#### Work request
Return, in their exact form, the lines that lie between the start of the data below and the line containing "from_edge_mm: distance of", with both ends included.

#### Provided information
■ ■ ■ ■ ■ ■ ■

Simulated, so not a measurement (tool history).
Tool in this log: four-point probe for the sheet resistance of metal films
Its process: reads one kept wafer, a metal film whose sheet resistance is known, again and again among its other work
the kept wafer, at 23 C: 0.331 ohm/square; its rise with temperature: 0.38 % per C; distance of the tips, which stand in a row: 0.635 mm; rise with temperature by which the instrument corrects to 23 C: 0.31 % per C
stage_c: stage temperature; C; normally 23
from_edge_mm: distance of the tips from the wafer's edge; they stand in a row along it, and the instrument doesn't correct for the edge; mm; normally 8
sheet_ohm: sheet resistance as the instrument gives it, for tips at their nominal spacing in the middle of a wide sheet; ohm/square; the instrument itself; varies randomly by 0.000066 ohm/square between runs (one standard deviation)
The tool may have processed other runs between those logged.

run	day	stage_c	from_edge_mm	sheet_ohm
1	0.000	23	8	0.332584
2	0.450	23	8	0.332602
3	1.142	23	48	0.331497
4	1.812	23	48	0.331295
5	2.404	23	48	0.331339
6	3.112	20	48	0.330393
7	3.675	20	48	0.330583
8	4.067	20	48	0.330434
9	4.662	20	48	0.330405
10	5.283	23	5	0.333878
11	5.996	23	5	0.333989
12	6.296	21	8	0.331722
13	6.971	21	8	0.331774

■ ■ ■ ■ ■ ■ ■

#### Problem solution
Simulated, so not a measurement (tool history).
Tool in this log: four-point probe for the sheet resistance of metal films
Its process: reads one kept wafer, a metal film whose sheet resistance is known, again and again among its other work
the kept wafer, at 23 C: 0.331 ohm/square; its rise with temperature: 0.38 % per C; distance of the tips, which stand in a row: 0.635 mm; rise with temperature by which the instrument corrects to 23 C: 0.31 % per C
stage_c: stage temperature; C; normally 23
from_edge_mm: distance of the tips from the wafer's edge; they stand in a row along it, and the instrument doesn't correct for the edge; mm; normally 8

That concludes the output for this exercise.